Work item
Below are some records; print every one of them exactly.

Material provided
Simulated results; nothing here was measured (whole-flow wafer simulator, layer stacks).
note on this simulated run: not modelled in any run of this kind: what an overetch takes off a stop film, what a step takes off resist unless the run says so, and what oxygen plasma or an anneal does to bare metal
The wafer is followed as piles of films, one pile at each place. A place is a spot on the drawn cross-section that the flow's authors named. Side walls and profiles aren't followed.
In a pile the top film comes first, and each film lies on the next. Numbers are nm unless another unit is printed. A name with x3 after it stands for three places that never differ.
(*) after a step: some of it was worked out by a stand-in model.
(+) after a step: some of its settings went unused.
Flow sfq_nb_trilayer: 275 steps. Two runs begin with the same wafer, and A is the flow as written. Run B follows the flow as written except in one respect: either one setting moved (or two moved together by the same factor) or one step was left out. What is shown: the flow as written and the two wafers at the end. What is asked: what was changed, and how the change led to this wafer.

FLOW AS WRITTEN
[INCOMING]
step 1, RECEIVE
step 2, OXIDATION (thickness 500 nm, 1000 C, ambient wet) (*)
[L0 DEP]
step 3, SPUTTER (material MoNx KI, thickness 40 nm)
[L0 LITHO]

Exercise answer
Simulated results; nothing here was measured (whole-flow wafer simulator, layer stacks).
note on this simulated run: not modelled in any run of this kind: what an overetch takes off a stop film, what a step takes off resist unless the run says so, and what oxygen plasma or an anneal does to bare metal
The wafer is followed as piles of films, one pile at each place. A place is a spot on the drawn cross-section that the flow's authors named. Side walls and profiles aren't followed.
In a pile the top film comes first, and each film lies on the next. Numbers are nm unless another unit is printed. A name with x3 after it stands for three places that never differ.
(*) after a step: some of it was worked out by a stand-in model.
(+) after a step: some of its settings went unused.
Flow sfq_nb_trilayer: 275 steps. Two runs begin with the same wafer, and A is the flow as written. Run B follows the flow as written except in one respect: either one setting moved (or two moved together by the same factor) or one step was left out. What is shown: the flow as written and the two wafers at the end. What is asked: what was changed, and how the change led to this wafer.

FLOW AS WRITTEN
[INCOMING]
step 1, RECEIVE
step 2, OXIDATION (thickness 500 nm, 1000 C, ambient wet) (*)
[L0 DEP]
step 3, SPUTTER (material MoNx KI, thickness 40 nm)
[L0 LITHO]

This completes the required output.